-- Material provided follows --
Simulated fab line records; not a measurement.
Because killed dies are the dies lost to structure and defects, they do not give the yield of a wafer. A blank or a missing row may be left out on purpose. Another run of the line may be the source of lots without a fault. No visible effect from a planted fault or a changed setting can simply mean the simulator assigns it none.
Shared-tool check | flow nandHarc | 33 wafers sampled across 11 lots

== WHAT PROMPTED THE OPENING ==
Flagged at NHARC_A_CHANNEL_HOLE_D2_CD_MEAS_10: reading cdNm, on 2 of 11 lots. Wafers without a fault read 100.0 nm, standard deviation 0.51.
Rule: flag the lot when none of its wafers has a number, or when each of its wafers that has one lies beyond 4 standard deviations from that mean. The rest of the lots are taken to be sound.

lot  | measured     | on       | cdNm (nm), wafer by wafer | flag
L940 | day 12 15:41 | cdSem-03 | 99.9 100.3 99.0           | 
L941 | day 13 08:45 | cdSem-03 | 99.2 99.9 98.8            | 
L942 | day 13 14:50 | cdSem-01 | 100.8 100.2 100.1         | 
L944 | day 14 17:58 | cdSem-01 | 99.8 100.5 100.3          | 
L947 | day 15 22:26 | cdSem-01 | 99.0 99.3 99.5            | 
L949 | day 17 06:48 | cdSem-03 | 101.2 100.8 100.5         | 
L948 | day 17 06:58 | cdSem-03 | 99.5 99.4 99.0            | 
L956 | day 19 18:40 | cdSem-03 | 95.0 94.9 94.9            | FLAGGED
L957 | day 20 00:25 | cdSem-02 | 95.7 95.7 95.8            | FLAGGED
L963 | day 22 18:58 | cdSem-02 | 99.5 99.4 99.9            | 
-- Material provided concluded --

Retype the material above, character for character.

> _Exercise answer_:
Simulated fab line records; not a measurement.
Because killed dies are the dies lost to structure and defects, they do not give the yield of a wafer. A blank or a missing row may be left out on purpose. Another run of the line may be the source of lots without a fault. No visible effect from a planted fault or a changed setting can simply mean the simulator assigns it none.
Shared-tool check | flow nandHarc | 33 wafers sampled across 11 lots

== WHAT PROMPTED THE OPENING ==
Flagged at NHARC_A_CHANNEL_HOLE_D2_CD_MEAS_10: reading cdNm, on 2 of 11 lots. Wafers without a fault read 100.0 nm, standard deviation 0.51.
Rule: flag the lot when none of its wafers has a number, or when each of its wafers that has one lies beyond 4 standard deviations from that mean. The rest of the lots are taken to be sound.

lot  | measured     | on       | cdNm (nm), wafer by wafer | flag
L940 | day 12 15:41 | cdSem-03 | 99.9 100.3 99.0           | 
L941 | day 13 08:45 | cdSem-03 | 99.2 99.9 98.8            | 
L942 | day 13 14:50 | cdSem-01 | 100.8 100.2 100.1         | 
L944 | day 14 17:58 | cdSem-01 | 99.8 100.5 100.3          | 
L947 | day 15 22:26 | cdSem-01 | 99.0 99.3 99.5            | 
L949 | day 17 06:48 | cdSem-03 | 101.2 100.8 100.5         | 
L948 | day 17 06:58 | cdSem-03 | 99.5 99.4 99.0            | 
L956 | day 19 18:40 | cdSem-03 | 95.0 94.9 94.9            | FLAGGED
L957 | day 20 00:25 | cdSem-02 | 95.7 95.7 95.8            | FLAGGED
L963 | day 22 18:58 | cdSem-02 | 99.5 99.4 99.9            | 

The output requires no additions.